→ **WORK REQUEST**:
Lines from the beginning of the data through the line containing "(+) after a" are to be copied exactly, with no other line included.

═══ ENTRIES PROVIDED ═══
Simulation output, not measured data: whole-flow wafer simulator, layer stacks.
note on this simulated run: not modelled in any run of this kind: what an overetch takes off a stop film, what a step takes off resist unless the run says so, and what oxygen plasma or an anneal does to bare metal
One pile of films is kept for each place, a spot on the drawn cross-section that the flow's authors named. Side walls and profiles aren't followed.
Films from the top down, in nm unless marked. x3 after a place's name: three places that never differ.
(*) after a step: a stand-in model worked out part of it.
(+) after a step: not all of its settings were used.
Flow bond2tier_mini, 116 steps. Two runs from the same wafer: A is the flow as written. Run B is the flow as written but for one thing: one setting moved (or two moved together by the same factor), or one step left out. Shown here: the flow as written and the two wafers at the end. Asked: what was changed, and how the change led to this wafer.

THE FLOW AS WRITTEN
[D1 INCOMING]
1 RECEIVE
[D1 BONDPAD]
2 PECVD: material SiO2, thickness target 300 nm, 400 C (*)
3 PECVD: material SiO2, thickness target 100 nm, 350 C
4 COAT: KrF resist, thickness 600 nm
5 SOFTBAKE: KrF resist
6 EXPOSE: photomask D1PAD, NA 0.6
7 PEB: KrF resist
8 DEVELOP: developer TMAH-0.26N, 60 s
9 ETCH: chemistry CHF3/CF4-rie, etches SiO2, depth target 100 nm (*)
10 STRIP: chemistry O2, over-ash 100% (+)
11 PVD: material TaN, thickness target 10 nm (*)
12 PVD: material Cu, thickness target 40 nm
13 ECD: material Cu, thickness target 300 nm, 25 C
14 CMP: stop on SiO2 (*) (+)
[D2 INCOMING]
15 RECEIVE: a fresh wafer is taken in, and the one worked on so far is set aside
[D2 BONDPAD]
═══

→ **WRITTEN RESPONSE**:
Simulation output, not measured data: whole-flow wafer simulator, layer stacks.
note on this simulated run: not modelled in any run of this kind: what an overetch takes off a stop film, what a step takes off resist unless the run says so, and what oxygen plasma or an anneal does to bare metal
One pile of films is kept for each place, a spot on the drawn cross-section that the flow's authors named. Side walls and profiles aren't followed.
Films from the top down, in nm unless marked. x3 after a place's name: three places that never differ.
(*) after a step: a stand-in model worked out part of it.
(+) after a step: not all of its settings were used.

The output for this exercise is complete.